** ASSIGNED TASK **
Beneath this task is a listing; retype all of it exactly.

· · ·

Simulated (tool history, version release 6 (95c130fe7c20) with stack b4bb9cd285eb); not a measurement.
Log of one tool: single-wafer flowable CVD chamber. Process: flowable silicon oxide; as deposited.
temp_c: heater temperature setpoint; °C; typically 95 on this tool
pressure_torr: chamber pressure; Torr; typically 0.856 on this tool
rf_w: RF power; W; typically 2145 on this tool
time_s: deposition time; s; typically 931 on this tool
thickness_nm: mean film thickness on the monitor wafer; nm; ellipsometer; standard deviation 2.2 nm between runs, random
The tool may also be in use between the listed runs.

· · ·

** EXERCISE ANSWER **
Simulated (tool history, version release 6 (95c130fe7c20) with stack b4bb9cd285eb); not a measurement.
Log of one tool: single-wafer flowable CVD chamber. Process: flowable silicon oxide; as deposited.
temp_c: heater temperature setpoint; °C; typically 95 on this tool
pressure_torr: chamber pressure; Torr; typically 0.856 on this tool
rf_w: RF power; W; typically 2145 on this tool
time_s: deposition time; s; typically 931 on this tool
thickness_nm: mean film thickness on the monitor wafer; nm; ellipsometer; standard deviation 2.2 nm between runs, random
The tool may also be in use between the listed runs.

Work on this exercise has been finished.